Activity
All that should be output is the block of lines below from the line with "SEM micrograph, a" to the line with "another feature|0.626 microns|", both included, exactly as written.

^^^^^^^^^^^^^^^^
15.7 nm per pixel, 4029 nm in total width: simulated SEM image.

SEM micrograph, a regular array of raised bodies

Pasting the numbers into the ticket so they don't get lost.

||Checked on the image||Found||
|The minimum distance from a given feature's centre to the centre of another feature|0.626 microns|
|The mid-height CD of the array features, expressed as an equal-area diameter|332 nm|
^^^^^^^^^^^^^^^^

Answer area
SEM micrograph, a regular array of raised bodies

Pasting the numbers into the ticket so they don't get lost.

||Checked on the image||Found||
|The minimum distance from a given feature's centre to the centre of another feature|0.626 microns|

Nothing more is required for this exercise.